#### Work task
All of the data is to be copied without a single change.

#### Given data
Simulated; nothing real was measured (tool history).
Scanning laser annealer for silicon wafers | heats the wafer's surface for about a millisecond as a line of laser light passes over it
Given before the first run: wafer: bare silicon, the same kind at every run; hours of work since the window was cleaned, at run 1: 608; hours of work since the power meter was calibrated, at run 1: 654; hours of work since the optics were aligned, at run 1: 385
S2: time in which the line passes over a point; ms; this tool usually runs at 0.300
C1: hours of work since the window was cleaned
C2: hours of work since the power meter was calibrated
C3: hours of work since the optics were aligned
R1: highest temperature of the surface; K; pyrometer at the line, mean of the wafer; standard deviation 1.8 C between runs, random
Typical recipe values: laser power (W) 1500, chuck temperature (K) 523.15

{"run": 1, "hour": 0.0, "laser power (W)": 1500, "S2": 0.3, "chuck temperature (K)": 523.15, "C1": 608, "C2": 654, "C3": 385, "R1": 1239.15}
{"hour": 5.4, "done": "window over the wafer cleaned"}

#### Response
Simulated; nothing real was measured (tool history).
Scanning laser annealer for silicon wafers | heats the wafer's surface for about a millisecond as a line of laser light passes over it
Given before the first run: wafer: bare silicon, the same kind at every run; hours of work since the window was cleaned, at run 1: 608; hours of work since the power meter was calibrated, at run 1: 654; hours of work since the optics were aligned, at run 1: 385
S2: time in which the line passes over a point; ms; this tool usually runs at 0.300
C1: hours of work since the window was cleaned
C2: hours of work since the power meter was calibrated
C3: hours of work since the optics were aligned
R1: highest temperature of the surface; K; pyrometer at the line, mean of the wafer; standard deviation 1.8 C between runs, random
Typical recipe values: laser power (W) 1500, chuck temperature (K) 523.15

{"run": 1, "hour": 0.0, "laser power (W)": 1500, "S2": 0.3, "chuck temperature (K)": 523.15, "C1": 608, "C2": 654, "C3": 385, "R1": 1239.15}
{"hour": 5.4, "done": "window over the wafer cleaned"}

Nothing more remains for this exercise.